■ **RECORD SET**
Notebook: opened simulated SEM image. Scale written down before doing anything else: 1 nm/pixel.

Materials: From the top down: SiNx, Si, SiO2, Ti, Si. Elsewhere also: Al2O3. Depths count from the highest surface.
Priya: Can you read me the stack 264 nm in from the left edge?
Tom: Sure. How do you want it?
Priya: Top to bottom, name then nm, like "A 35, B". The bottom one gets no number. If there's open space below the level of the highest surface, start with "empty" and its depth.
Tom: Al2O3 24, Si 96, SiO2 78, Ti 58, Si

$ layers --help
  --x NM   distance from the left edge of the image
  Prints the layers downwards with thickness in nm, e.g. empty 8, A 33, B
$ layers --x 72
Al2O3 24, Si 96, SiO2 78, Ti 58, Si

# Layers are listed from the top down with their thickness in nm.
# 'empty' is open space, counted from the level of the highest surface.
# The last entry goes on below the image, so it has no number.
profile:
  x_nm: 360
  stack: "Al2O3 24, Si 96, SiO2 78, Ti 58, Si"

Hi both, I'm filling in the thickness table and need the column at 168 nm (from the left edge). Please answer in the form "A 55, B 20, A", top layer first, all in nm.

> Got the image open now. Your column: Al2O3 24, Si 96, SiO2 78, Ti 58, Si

■ **WORK ORDER**
Starting with the first line of the entries, transcribe every line up to and including the one with "Hi both, I'm".

■ **EXERCISE RESPONSE**
Notebook: opened simulated SEM image. Scale written down before doing anything else: 1 nm/pixel.

Materials: From the top down: SiNx, Si, SiO2, Ti, Si. Elsewhere also: Al2O3. Depths count from the highest surface.
Priya: Can you read me the stack 264 nm in from the left edge?
Tom: Sure. How do you want it?
Priya: Top to bottom, name then nm, like "A 35, B". The bottom one gets no number. If there's open space below the level of the highest surface, start with "empty" and its depth.
Tom: Al2O3 24, Si 96, SiO2 78, Ti 58, Si

$ layers --help
  --x NM   distance from the left edge of the image
  Prints the layers downwards with thickness in nm, e.g. empty 8, A 33, B
$ layers --x 72
Al2O3 24, Si 96, SiO2 78, Ti 58, Si

# Layers are listed from the top down with their thickness in nm.
# 'empty' is open space, counted from the level of the highest surface.
# The last entry goes on below the image, so it has no number.
profile:
  x_nm: 360
  stack: "Al2O3 24, Si 96, SiO2 78, Ti 58, Si"

Hi both, I'm filling in the thickness table and need the column at 168 nm (from the left edge). Please answer in the form "A 55, B 20, A", top layer first, all in nm.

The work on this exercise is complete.